Excerpted records:
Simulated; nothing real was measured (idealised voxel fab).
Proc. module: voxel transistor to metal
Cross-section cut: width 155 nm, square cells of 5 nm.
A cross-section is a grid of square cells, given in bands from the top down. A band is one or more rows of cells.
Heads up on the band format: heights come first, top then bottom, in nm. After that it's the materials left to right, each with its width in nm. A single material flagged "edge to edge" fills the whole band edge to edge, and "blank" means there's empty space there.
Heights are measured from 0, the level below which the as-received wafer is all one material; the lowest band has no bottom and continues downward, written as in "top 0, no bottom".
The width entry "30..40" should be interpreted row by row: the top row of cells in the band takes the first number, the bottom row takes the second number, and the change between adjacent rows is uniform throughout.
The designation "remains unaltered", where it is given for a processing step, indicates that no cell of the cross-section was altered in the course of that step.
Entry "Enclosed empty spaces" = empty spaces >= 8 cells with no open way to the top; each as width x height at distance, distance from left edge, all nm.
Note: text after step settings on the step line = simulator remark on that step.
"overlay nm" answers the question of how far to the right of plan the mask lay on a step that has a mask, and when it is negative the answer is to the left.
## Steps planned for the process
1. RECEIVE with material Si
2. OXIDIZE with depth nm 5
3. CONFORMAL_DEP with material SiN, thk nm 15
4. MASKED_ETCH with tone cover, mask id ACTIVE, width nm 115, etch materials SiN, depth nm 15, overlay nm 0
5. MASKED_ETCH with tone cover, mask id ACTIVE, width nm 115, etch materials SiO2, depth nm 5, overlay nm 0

Brief: Could the data above be set down exactly, in full?

Your response:
Simulated; nothing real was measured (idealised voxel fab).
Proc. module: voxel transistor to metal
Cross-section cut: width 155 nm, square cells of 5 nm.
A cross-section is a grid of square cells, given in bands from the top down. A band is one or more rows of cells.
Heads up on the band format: heights come first, top then bottom, in nm. After that it's the materials left to right, each with its width in nm. A single material flagged "edge to edge" fills the whole band edge to edge, and "blank" means there's empty space there.
Heights are measured from 0, the level below which the as-received wafer is all one material; the lowest band has no bottom and continues downward, written as in "top 0, no bottom".
The width entry "30..40" should be interpreted row by row: the top row of cells in the band takes the first number, the bottom row takes the second number, and the change between adjacent rows is uniform throughout.
The designation "remains unaltered", where it is given for a processing step, indicates that no cell of the cross-section was altered in the course of that step.
Entry "Enclosed empty spaces" = empty spaces >= 8 cells with no open way to the top; each as width x height at distance, distance from left edge, all nm.
Note: text after step settings on the step line = simulator remark on that step.
"overlay nm" answers the question of how far to the right of plan the mask lay on a step that has a mask, and when it is negative the answer is to the left.
## Steps planned for the process
1. RECEIVE with material Si
2. OXIDIZE with depth nm 5
3. CONFORMAL_DEP with material SiN, thk nm 15
4. MASKED_ETCH with tone cover, mask id ACTIVE, width nm 115, etch materials SiN, depth nm 15, overlay nm 0
5. MASKED_ETCH with tone cover, mask id ACTIVE, width nm 115, etch materials SiO2, depth nm 5, overlay nm 0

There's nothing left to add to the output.